....................

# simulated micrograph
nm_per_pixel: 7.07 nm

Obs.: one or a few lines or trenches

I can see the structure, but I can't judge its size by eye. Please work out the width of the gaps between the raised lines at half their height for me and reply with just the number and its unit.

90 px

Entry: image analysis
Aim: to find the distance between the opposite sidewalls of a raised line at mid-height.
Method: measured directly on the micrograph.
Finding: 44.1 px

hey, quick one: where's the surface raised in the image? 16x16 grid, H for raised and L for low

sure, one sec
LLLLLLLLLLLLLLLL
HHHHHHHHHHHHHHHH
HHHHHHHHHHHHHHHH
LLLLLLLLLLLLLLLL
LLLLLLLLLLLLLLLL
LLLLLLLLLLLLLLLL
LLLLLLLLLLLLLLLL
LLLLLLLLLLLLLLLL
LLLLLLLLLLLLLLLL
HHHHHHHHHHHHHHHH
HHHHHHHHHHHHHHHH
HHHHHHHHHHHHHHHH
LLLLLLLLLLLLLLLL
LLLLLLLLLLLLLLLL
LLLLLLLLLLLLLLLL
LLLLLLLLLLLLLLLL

....................

**ASSIGNMENT**
Faithfully write out the entire listing, line by line.

**WRITTEN REPLY**
# simulated micrograph
nm_per_pixel: 7.07 nm

Obs.: one or a few lines or trenches

I can see the structure, but I can't judge its size by eye. Please work out the width of the gaps between the raised lines at half their height for me and reply with just the number and its unit.

90 px

Entry: image analysis
Aim: to find the distance between the opposite sidewalls of a raised line at mid-height.
Method: measured directly on the micrograph.
Finding: 44.1 px

hey, quick one: where's the surface raised in the image? 16x16 grid, H for raised and L for low

sure, one sec
LLLLLLLLLLLLLLLL
HHHHHHHHHHHHHHHH
HHHHHHHHHHHHHHHH
LLLLLLLLLLLLLLLL
LLLLLLLLLLLLLLLL
LLLLLLLLLLLLLLLL
LLLLLLLLLLLLLLLL
LLLLLLLLLLLLLLLL
LLLLLLLLLLLLLLLL
HHHHHHHHHHHHHHHH
HHHHHHHHHHHHHHHH
HHHHHHHHHHHHHHHH
LLLLLLLLLLLLLLLL
LLLLLLLLLLLLLLLL
LLLLLLLLLLLLLLLL
LLLLLLLLLLLLLLLL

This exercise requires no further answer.